Copy out the data below verbatim.

*** EXTRACTED MATERIAL Section Begins ***
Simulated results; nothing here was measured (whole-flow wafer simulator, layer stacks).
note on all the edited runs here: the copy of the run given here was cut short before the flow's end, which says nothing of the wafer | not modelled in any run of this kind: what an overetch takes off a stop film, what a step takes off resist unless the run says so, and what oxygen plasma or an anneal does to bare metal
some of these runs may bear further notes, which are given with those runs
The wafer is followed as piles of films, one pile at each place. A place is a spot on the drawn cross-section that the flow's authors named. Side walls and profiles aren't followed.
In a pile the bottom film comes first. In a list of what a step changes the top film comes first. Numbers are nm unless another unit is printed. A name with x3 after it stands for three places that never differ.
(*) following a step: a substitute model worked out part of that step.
*** EXTRACTED MATERIAL Section Ends ***

* _RESPONSE BOX_:
Simulated results; nothing here was measured (whole-flow wafer simulator, layer stacks).
note on all the edited runs here: the copy of the run given here was cut short before the flow's end, which says nothing of the wafer | not modelled in any run of this kind: what an overetch takes off a stop film, what a step takes off resist unless the run says so, and what oxygen plasma or an anneal does to bare metal
some of these runs may bear further notes, which are given with those runs
The wafer is followed as piles of films, one pile at each place. A place is a spot on the drawn cross-section that the flow's authors named. Side walls and profiles aren't followed.
In a pile the bottom film comes first. In a list of what a step changes the top film comes first. Numbers are nm unless another unit is printed. A name with x3 after it stands for three places that never differ.
(*) following a step: a substitute model worked out part of that step.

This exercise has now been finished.